* EXTRACTED ENTRIES *
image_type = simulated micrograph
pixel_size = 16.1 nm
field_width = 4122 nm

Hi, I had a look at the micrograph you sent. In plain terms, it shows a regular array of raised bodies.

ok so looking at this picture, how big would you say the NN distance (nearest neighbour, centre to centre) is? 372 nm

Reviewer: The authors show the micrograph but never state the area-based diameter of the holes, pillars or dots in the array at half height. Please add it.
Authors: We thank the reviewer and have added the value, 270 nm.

* REQUIRED ACTION *
Output the full listing again with nothing altered.

* ANSWER AREA *
image_type = simulated micrograph
pixel_size = 16.1 nm
field_width = 4122 nm

Hi, I had a look at the micrograph you sent. In plain terms, it shows a regular array of raised bodies.

ok so looking at this picture, how big would you say the NN distance (nearest neighbour, centre to centre) is? 372 nm

Reviewer: The authors show the micrograph but never state the area-based diameter of the holes, pillars or dots in the array at half height. Please add it.
Authors: We thank the reviewer and have added the value, 270 nm.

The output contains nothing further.